Of the lines listed below, return exactly those that run from the line containing "[D1 INCOMING]" through the line containing "[D1 BONDPAD]", both included.

** Opening Data supplied block **

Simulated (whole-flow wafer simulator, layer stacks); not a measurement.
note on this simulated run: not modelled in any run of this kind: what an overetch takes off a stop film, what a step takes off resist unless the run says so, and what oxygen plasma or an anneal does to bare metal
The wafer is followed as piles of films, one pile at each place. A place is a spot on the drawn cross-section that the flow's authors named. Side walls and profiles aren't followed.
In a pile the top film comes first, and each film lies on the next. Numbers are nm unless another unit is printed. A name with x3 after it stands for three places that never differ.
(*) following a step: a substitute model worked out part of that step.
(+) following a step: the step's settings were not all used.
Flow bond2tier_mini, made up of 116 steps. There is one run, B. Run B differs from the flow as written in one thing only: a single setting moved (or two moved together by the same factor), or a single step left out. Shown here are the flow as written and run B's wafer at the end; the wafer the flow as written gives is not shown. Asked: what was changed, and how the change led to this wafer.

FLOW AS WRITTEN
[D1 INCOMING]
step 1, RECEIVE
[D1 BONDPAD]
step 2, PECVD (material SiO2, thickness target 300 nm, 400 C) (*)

** Closing Data supplied block **

Written answer:
[D1 INCOMING]
step 1, RECEIVE
[D1 BONDPAD]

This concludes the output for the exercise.